◆ Provided records
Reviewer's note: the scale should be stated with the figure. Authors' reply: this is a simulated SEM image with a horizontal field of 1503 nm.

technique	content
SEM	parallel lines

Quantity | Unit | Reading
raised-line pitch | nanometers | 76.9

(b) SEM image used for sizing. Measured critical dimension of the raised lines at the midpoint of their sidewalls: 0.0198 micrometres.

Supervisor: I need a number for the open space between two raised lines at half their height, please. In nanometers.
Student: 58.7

◆ Assignment
Output each entry exactly. Leave none out.

◆ Worked solution
Reviewer's note: the scale should be stated with the figure. Authors' reply: this is a simulated SEM image with a horizontal field of 1503 nm.

technique	content
SEM	parallel lines

Quantity | Unit | Reading
raised-line pitch | nanometers | 76.9

(b) SEM image used for sizing. Measured critical dimension of the raised lines at the midpoint of their sidewalls: 0.0198 micrometres.

Supervisor: I need a number for the open space between two raised lines at half their height, please. In nanometers.
Student: 58.7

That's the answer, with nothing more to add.